Required action | Type the records out again in full, exactly.

======

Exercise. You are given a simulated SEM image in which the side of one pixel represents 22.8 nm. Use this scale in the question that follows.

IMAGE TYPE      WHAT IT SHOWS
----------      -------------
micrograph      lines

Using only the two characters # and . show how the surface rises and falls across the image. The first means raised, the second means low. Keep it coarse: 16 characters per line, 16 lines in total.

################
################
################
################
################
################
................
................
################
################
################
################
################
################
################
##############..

======

Written solution |
Exercise. You are given a simulated SEM image in which the side of one pixel represents 22.8 nm. Use this scale in the question that follows.

IMAGE TYPE      WHAT IT SHOWS
----------      -------------
micrograph      lines

Using only the two characters # and . show how the surface rises and falls across the image. The first means raised, the second means low. Keep it coarse: 16 characters per line, 16 lines in total.

################
################
################
################
################
################
................
................
################
################
################
################
################
################
################
##############..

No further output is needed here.